◆ DATA EXTRACTS
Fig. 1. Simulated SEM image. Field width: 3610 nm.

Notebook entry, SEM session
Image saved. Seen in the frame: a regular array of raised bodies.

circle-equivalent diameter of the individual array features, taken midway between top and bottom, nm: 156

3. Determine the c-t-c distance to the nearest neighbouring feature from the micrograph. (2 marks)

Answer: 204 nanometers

◆ WORK INSTRUCTION
The expected output is the complete listing, word for word.

◆ YOUR RESPONSE
Fig. 1. Simulated SEM image. Field width: 3610 nm.

Notebook entry, SEM session
Image saved. Seen in the frame: a regular array of raised bodies.

circle-equivalent diameter of the individual array features, taken midway between top and bottom, nm: 156

3. Determine the c-t-c distance to the nearest neighbouring feature from the micrograph. (2 marks)

Answer: 204 nanometers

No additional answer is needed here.